» LISTED RECORDS
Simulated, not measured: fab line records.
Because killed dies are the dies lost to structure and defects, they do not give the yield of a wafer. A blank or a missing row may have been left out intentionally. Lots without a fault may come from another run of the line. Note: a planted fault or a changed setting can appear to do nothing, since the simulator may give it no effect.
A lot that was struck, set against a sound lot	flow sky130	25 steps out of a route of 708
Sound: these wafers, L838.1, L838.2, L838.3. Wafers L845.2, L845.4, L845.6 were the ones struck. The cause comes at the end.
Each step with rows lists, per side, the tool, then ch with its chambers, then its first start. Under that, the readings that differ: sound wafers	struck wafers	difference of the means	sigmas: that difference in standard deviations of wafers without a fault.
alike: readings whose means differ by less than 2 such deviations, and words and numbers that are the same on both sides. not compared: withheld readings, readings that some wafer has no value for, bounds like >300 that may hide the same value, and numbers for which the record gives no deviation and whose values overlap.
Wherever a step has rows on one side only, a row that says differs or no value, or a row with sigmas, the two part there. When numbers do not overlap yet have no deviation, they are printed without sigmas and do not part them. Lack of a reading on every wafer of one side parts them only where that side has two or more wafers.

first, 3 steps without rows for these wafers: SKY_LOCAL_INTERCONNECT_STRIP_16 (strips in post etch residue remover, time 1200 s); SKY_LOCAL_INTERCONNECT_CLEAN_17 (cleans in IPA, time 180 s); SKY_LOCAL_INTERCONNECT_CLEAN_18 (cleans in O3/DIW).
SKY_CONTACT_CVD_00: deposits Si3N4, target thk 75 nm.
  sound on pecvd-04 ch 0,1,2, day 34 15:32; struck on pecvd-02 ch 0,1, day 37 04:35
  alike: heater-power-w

» ASSIGNED TASK
Your task is to set down again, exactly, every line from the beginning of the listing through the line with "Wherever a step".

» YOUR RESPONSE
Simulated, not measured: fab line records.
Because killed dies are the dies lost to structure and defects, they do not give the yield of a wafer. A blank or a missing row may have been left out intentionally. Lots without a fault may come from another run of the line. Note: a planted fault or a changed setting can appear to do nothing, since the simulator may give it no effect.
A lot that was struck, set against a sound lot	flow sky130	25 steps out of a route of 708
Sound: these wafers, L838.1, L838.2, L838.3. Wafers L845.2, L845.4, L845.6 were the ones struck. The cause comes at the end.
Each step with rows lists, per side, the tool, then ch with its chambers, then its first start. Under that, the readings that differ: sound wafers	struck wafers	difference of the means	sigmas: that difference in standard deviations of wafers without a fault.
alike: readings whose means differ by less than 2 such deviations, and words and numbers that are the same on both sides. not compared: withheld readings, readings that some wafer has no value for, bounds like >300 that may hide the same value, and numbers for which the record gives no deviation and whose values overlap.
Wherever a step has rows on one side only, a row that says differs or no value, or a row with sigmas, the two part there. When numbers do not overlap yet have no deviation, they are printed without sigmas and do not part them. Lack of a reading on every wafer of one side parts them only where that side has two or more wafers.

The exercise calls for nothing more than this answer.